┄┄┄┄┄┄┄┄┄┄┄┄┄┄┄┄┄┄┄┄

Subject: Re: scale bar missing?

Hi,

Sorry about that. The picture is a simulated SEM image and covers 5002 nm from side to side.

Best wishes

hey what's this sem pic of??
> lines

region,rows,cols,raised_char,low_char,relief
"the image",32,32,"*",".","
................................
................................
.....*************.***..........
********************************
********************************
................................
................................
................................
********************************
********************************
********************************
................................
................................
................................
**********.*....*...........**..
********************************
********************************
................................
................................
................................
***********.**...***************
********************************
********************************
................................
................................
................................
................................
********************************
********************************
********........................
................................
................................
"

┄┄┄┄┄┄┄┄┄┄┄┄┄┄┄┄┄┄┄┄

- _Work item_:
Start at the first line of the material and transcribe each line exactly, stopping once the line containing "region,rows,cols,raised_char,low_char,relief" has been written.

- _Your response_:
Subject: Re: scale bar missing?

Hi,

Sorry about that. The picture is a simulated SEM image and covers 5002 nm from side to side.

Best wishes

hey what's this sem pic of??
> lines

region,rows,cols,raised_char,low_char,relief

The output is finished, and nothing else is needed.